- - -

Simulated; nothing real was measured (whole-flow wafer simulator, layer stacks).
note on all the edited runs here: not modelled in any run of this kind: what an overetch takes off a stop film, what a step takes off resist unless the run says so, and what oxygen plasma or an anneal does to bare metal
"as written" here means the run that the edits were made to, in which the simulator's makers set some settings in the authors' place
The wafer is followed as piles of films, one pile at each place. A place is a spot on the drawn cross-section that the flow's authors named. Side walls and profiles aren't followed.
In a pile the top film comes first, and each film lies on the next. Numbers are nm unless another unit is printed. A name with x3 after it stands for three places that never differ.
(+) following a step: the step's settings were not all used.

- - -

Reproduce all of the listing, exactly as given.

**Response box**
Simulated; nothing real was measured (whole-flow wafer simulator, layer stacks).
note on all the edited runs here: not modelled in any run of this kind: what an overetch takes off a stop film, what a step takes off resist unless the run says so, and what oxygen plasma or an anneal does to bare metal
"as written" here means the run that the edits were made to, in which the simulator's makers set some settings in the authors' place
The wafer is followed as piles of films, one pile at each place. A place is a spot on the drawn cross-section that the flow's authors named. Side walls and profiles aren't followed.
In a pile the top film comes first, and each film lies on the next. Numbers are nm unless another unit is printed. A name with x3 after it stands for three places that never differ.
(+) following a step: the step's settings were not all used.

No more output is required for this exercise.